+++ EXTRACTED MATERIAL

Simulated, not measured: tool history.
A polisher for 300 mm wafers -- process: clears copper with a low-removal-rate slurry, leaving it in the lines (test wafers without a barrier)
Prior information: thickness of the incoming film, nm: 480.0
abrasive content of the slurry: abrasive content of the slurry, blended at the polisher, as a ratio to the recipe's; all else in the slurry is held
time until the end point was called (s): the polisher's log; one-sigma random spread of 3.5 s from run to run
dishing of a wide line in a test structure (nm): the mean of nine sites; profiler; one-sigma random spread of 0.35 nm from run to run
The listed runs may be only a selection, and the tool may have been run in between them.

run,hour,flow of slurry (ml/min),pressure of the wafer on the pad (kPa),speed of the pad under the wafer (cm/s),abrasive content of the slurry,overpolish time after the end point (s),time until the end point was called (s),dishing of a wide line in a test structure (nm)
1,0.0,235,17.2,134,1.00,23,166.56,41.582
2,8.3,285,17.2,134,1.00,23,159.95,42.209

++++++

» **ACTIVITY**: Return the material above in full, exactly as written.

» **RESPONSE BOX**:
Simulated, not measured: tool history.
A polisher for 300 mm wafers -- process: clears copper with a low-removal-rate slurry, leaving it in the lines (test wafers without a barrier)
Prior information: thickness of the incoming film, nm: 480.0
abrasive content of the slurry: abrasive content of the slurry, blended at the polisher, as a ratio to the recipe's; all else in the slurry is held
time until the end point was called (s): the polisher's log; one-sigma random spread of 3.5 s from run to run
dishing of a wide line in a test structure (nm): the mean of nine sites; profiler; one-sigma random spread of 0.35 nm from run to run
The listed runs may be only a selection, and the tool may have been run in between them.

run,hour,flow of slurry (ml/min),pressure of the wafer on the pad (kPa),speed of the pad under the wafer (cm/s),abrasive content of the slurry,overpolish time after the end point (s),time until the end point was called (s),dishing of a wide line in a test structure (nm)
1,0.0,235,17.2,134,1.00,23,166.56,41.582
2,8.3,285,17.2,134,1.00,23,159.95,42.209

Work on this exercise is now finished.